○ ○ ○ ○ ○
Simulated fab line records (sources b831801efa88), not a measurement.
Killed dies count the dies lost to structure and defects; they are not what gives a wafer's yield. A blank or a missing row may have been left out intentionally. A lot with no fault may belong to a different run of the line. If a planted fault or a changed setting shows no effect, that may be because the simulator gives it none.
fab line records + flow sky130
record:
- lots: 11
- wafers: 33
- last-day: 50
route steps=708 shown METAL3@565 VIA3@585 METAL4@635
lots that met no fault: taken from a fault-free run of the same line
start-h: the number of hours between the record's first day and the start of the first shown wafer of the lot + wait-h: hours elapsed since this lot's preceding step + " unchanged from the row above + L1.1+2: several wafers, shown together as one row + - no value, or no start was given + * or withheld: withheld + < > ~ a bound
○ ○ ○ ○ ○

#### Required action
The output must consist solely of the lines from the first line of the records through the line containing "lots that met", reproduced exactly.

#### Answer section
Simulated fab line records (sources b831801efa88), not a measurement.
Killed dies count the dies lost to structure and defects; they are not what gives a wafer's yield. A blank or a missing row may have been left out intentionally. A lot with no fault may belong to a different run of the line. If a planted fault or a changed setting shows no effect, that may be because the simulator gives it none.
fab line records + flow sky130
record:
- lots: 11
- wafers: 33
- last-day: 50
route steps=708 shown METAL3@565 VIA3@585 METAL4@635
lots that met no fault: taken from a fault-free run of the same line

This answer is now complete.